### DATA RECORDS
┄┄┄┄┄┄
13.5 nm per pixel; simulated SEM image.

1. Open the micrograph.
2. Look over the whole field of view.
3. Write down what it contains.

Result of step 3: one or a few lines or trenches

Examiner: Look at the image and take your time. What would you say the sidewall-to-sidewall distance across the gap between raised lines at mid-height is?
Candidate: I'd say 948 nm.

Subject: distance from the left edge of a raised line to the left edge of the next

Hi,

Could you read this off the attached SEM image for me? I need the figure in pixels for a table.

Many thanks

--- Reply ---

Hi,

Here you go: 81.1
┄┄┄┄┄┄

### ASSIGNMENT
Transcribe the records in full, so that each line reads exactly as before.

### TASK RESULT
13.5 nm per pixel; simulated SEM image.

1. Open the micrograph.
2. Look over the whole field of view.
3. Write down what it contains.

Result of step 3: one or a few lines or trenches

Examiner: Look at the image and take your time. What would you say the sidewall-to-sidewall distance across the gap between raised lines at mid-height is?
Candidate: I'd say 948 nm.

Subject: distance from the left edge of a raised line to the left edge of the next

Hi,

Could you read this off the attached SEM image for me? I need the figure in pixels for a table.

Many thanks

--- Reply ---

Hi,

Here you go: 81.1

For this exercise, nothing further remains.